* _Requirement_
Write out exactly the lines of the material below, beginning at the top and ending at the line that contains "Finding: 1.5 microns".

╔══
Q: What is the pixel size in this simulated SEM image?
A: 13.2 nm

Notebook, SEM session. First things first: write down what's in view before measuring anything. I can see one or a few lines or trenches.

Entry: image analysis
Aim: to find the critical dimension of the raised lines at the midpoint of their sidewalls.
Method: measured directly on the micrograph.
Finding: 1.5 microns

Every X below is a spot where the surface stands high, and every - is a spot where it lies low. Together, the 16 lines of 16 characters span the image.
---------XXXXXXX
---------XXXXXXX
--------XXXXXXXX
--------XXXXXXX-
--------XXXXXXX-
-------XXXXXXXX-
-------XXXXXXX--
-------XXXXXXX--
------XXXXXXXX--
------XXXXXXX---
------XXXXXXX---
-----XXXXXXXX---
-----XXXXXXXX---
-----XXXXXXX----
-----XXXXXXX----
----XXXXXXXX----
╚══

* _Task solution_
Q: What is the pixel size in this simulated SEM image?
A: 13.2 nm

Notebook, SEM session. First things first: write down what's in view before measuring anything. I can see one or a few lines or trenches.

Entry: image analysis
Aim: to find the critical dimension of the raised lines at the midpoint of their sidewalls.
Method: measured directly on the micrograph.
Finding: 1.5 microns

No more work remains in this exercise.